DATASET ENTRIES:
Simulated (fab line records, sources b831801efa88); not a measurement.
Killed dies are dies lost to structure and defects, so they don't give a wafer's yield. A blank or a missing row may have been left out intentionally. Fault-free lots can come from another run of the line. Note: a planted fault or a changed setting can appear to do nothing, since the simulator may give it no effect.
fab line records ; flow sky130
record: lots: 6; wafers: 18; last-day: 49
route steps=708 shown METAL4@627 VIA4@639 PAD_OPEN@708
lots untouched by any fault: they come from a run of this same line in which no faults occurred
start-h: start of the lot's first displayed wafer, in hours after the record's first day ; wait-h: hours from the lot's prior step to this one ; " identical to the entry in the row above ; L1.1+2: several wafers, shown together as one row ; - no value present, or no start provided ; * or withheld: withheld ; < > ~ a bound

WORK REQUEST: Transcribe the full listing, matching it exactly.

ANSWER BOX:
Simulated (fab line records, sources b831801efa88); not a measurement.
Killed dies are dies lost to structure and defects, so they don't give a wafer's yield. A blank or a missing row may have been left out intentionally. Fault-free lots can come from another run of the line. Note: a planted fault or a changed setting can appear to do nothing, since the simulator may give it no effect.
fab line records ; flow sky130
record: lots: 6; wafers: 18; last-day: 49
route steps=708 shown METAL4@627 VIA4@639 PAD_OPEN@708
lots untouched by any fault: they come from a run of this same line in which no faults occurred
start-h: start of the lot's first displayed wafer, in hours after the record's first day ; wait-h: hours from the lot's prior step to this one ; " identical to the entry in the row above ; L1.1+2: several wafers, shown together as one row ; - no value present, or no start provided ; * or withheld: withheld ; < > ~ a bound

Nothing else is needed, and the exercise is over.